EXERCISE ▸ Nothing in the records should change; write them all out exactly.

SUPPLIED INFORMATION ▸
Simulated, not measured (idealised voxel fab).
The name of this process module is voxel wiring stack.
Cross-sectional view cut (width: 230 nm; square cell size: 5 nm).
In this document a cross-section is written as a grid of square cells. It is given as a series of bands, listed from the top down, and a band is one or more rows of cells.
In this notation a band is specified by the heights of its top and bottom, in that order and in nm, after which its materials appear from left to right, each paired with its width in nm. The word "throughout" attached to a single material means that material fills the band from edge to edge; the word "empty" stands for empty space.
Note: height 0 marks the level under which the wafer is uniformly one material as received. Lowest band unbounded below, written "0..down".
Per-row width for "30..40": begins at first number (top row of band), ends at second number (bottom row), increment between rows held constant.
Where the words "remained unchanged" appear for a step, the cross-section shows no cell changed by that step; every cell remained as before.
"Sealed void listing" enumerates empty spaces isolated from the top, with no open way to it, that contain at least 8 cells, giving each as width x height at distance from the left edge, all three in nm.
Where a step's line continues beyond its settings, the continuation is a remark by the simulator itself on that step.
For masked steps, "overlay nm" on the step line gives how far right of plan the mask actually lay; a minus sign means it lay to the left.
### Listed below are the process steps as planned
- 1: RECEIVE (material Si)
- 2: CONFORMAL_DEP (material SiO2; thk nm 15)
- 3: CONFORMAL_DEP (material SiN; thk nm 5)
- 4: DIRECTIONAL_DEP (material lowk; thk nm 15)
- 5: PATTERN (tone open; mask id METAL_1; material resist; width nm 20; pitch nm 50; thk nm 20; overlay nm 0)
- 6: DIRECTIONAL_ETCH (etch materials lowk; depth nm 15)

EXERCISE OUTPUT ▸
Simulated, not measured (idealised voxel fab).
The name of this process module is voxel wiring stack.
Cross-sectional view cut (width: 230 nm; square cell size: 5 nm).
In this document a cross-section is written as a grid of square cells. It is given as a series of bands, listed from the top down, and a band is one or more rows of cells.
In this notation a band is specified by the heights of its top and bottom, in that order and in nm, after which its materials appear from left to right, each paired with its width in nm. The word "throughout" attached to a single material means that material fills the band from edge to edge; the word "empty" stands for empty space.
Note: height 0 marks the level under which the wafer is uniformly one material as received. Lowest band unbounded below, written "0..down".
Per-row width for "30..40": begins at first number (top row of band), ends at second number (bottom row), increment between rows held constant.
Where the words "remained unchanged" appear for a step, the cross-section shows no cell changed by that step; every cell remained as before.
"Sealed void listing" enumerates empty spaces isolated from the top, with no open way to it, that contain at least 8 cells, giving each as width x height at distance from the left edge, all three in nm.
Where a step's line continues beyond its settings, the continuation is a remark by the simulator itself on that step.
For masked steps, "overlay nm" on the step line gives how far right of plan the mask actually lay; a minus sign means it lay to the left.
### Listed below are the process steps as planned
- 1: RECEIVE (material Si)
- 2: CONFORMAL_DEP (material SiO2; thk nm 15)
- 3: CONFORMAL_DEP (material SiN; thk nm 5)
- 4: DIRECTIONAL_DEP (material lowk; thk nm 15)
- 5: PATTERN (tone open; mask id METAL_1; material resist; width nm 20; pitch nm 50; thk nm 20; overlay nm 0)
- 6: DIRECTIONAL_ETCH (etch materials lowk; depth nm 15)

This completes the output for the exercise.